━━━ Provided data ━━━
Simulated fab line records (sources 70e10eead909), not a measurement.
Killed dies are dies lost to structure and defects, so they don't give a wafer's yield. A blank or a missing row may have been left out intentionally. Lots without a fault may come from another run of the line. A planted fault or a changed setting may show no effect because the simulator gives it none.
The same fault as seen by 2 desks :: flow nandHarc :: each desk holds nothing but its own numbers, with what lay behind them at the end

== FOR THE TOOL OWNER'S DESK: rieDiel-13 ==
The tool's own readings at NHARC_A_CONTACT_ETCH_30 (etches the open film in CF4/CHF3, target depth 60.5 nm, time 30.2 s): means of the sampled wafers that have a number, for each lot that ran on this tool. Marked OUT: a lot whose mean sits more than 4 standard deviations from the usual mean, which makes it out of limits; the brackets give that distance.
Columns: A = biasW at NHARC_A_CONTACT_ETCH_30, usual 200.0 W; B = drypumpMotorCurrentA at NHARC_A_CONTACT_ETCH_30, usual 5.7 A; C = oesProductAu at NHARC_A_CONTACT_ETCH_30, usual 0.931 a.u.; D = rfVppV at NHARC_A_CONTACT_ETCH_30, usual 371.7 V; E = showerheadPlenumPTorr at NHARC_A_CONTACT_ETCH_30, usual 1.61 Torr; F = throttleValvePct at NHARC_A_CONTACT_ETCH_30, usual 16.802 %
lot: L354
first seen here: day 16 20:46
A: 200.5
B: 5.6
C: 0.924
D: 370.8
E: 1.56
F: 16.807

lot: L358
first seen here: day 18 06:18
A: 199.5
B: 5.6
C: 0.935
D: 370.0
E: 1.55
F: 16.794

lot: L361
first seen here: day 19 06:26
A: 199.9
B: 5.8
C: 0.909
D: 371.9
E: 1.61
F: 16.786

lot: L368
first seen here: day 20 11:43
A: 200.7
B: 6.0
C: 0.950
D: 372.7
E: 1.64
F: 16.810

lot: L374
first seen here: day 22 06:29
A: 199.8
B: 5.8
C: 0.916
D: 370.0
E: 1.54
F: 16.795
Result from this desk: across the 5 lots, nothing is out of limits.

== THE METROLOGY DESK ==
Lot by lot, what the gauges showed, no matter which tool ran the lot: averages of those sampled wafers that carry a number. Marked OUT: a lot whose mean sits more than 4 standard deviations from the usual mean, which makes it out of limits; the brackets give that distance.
━━━

▶ _Exercise_
Every line from the start of the material above through the line that contains "Killed dies are" must be written out exactly, with both ends included.

▶ _Response box_
Simulated fab line records (sources 70e10eead909), not a measurement.
Killed dies are dies lost to structure and defects, so they don't give a wafer's yield. A blank or a missing row may have been left out intentionally. Lots without a fault may come from another run of the line. A planted fault or a changed setting may show no effect because the simulator gives it none.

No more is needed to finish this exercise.